- [SUPPLIED INFORMATION]:
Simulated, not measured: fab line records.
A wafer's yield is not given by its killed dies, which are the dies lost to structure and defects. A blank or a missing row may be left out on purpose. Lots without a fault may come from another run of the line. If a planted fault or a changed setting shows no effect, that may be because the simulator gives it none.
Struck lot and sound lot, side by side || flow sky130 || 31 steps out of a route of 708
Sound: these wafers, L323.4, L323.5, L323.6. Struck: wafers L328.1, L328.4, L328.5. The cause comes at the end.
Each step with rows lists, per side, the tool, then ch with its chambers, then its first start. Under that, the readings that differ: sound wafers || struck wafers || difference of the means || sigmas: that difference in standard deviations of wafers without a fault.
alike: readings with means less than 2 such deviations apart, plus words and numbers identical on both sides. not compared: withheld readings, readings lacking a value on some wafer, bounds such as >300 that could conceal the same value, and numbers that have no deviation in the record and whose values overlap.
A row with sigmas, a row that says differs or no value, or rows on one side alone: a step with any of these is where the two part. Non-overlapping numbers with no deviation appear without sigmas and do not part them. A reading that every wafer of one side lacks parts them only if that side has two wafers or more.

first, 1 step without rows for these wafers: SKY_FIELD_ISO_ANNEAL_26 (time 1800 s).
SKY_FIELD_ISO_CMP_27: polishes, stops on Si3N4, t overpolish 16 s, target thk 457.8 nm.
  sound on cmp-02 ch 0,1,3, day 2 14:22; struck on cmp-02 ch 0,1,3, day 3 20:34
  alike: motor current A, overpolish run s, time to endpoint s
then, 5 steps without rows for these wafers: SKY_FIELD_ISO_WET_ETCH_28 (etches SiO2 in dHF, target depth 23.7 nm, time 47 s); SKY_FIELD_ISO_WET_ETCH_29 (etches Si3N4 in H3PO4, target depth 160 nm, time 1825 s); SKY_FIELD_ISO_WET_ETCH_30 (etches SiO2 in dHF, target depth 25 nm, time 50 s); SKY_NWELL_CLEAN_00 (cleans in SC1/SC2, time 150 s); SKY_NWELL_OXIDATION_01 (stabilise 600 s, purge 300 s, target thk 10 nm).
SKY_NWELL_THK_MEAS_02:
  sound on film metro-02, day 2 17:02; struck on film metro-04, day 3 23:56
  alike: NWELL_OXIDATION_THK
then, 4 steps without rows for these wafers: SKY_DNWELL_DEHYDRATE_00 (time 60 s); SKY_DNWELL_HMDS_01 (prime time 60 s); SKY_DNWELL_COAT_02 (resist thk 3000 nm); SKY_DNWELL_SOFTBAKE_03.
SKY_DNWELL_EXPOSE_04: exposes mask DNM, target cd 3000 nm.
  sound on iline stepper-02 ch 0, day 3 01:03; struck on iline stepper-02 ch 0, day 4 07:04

- [WORK INSTRUCTION]: Everything from the first line of the entries above through the line with "Each step with" is to be reproduced exactly, and nothing else.

- [RESULT]:
Simulated, not measured: fab line records.
A wafer's yield is not given by its killed dies, which are the dies lost to structure and defects. A blank or a missing row may be left out on purpose. Lots without a fault may come from another run of the line. If a planted fault or a changed setting shows no effect, that may be because the simulator gives it none.
Struck lot and sound lot, side by side || flow sky130 || 31 steps out of a route of 708
Sound: these wafers, L323.4, L323.5, L323.6. Struck: wafers L328.1, L328.4, L328.5. The cause comes at the end.
Each step with rows lists, per side, the tool, then ch with its chambers, then its first start. Under that, the readings that differ: sound wafers || struck wafers || difference of the means || sigmas: that difference in standard deviations of wafers without a fault.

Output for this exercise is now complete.